EXERCISE DATA:
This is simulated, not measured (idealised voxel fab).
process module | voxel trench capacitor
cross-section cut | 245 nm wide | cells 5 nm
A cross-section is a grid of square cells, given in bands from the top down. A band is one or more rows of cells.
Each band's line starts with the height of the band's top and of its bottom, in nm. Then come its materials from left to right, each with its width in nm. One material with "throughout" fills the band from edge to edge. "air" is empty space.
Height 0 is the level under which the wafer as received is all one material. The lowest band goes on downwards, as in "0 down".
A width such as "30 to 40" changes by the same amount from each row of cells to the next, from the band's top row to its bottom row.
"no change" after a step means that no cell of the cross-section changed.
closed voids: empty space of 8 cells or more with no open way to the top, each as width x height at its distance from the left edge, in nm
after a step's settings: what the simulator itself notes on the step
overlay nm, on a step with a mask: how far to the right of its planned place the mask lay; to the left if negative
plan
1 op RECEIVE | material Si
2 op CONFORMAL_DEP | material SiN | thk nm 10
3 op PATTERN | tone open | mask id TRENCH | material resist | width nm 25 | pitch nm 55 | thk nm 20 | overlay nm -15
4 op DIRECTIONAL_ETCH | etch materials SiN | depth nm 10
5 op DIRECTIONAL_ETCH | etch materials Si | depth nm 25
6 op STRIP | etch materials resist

WORK INSTRUCTION: Quote all of the entries exactly as they appear.

EXPECTED ANSWER:
This is simulated, not measured (idealised voxel fab).
process module | voxel trench capacitor
cross-section cut | 245 nm wide | cells 5 nm
A cross-section is a grid of square cells, given in bands from the top down. A band is one or more rows of cells.
Each band's line starts with the height of the band's top and of its bottom, in nm. Then come its materials from left to right, each with its width in nm. One material with "throughout" fills the band from edge to edge. "air" is empty space.
Height 0 is the level under which the wafer as received is all one material. The lowest band goes on downwards, as in "0 down".
A width such as "30 to 40" changes by the same amount from each row of cells to the next, from the band's top row to its bottom row.
"no change" after a step means that no cell of the cross-section changed.
closed voids: empty space of 8 cells or more with no open way to the top, each as width x height at its distance from the left edge, in nm
after a step's settings: what the simulator itself notes on the step
overlay nm, on a step with a mask: how far to the right of its planned place the mask lay; to the left if negative
plan
1 op RECEIVE | material Si
2 op CONFORMAL_DEP | material SiN | thk nm 10
3 op PATTERN | tone open | mask id TRENCH | material resist | width nm 25 | pitch nm 55 | thk nm 20 | overlay nm -15
4 op DIRECTIONAL_ETCH | etch materials SiN | depth nm 10
5 op DIRECTIONAL_ETCH | etch materials Si | depth nm 25
6 op STRIP | etch materials resist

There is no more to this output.